Exercise » Copy the records below exactly as they are written.

######
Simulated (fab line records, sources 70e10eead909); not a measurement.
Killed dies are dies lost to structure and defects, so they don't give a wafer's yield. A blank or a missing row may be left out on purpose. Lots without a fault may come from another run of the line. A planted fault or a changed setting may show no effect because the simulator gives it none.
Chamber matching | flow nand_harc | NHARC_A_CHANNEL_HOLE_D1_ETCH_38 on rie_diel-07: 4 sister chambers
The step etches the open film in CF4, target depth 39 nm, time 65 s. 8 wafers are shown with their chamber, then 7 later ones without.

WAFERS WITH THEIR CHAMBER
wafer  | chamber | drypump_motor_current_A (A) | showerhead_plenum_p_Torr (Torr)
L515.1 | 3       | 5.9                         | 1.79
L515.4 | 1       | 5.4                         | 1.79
######

Expected answer »
Simulated (fab line records, sources 70e10eead909); not a measurement.
Killed dies are dies lost to structure and defects, so they don't give a wafer's yield. A blank or a missing row may be left out on purpose. Lots without a fault may come from another run of the line. A planted fault or a changed setting may show no effect because the simulator gives it none.
Chamber matching | flow nand_harc | NHARC_A_CHANNEL_HOLE_D1_ETCH_38 on rie_diel-07: 4 sister chambers
The step etches the open film in CF4, target depth 39 nm, time 65 s. 8 wafers are shown with their chamber, then 7 later ones without.

WAFERS WITH THEIR CHAMBER
wafer  | chamber | drypump_motor_current_A (A) | showerhead_plenum_p_Torr (Torr)
L515.1 | 3       | 5.9                         | 1.79
L515.4 | 1       | 5.4                         | 1.79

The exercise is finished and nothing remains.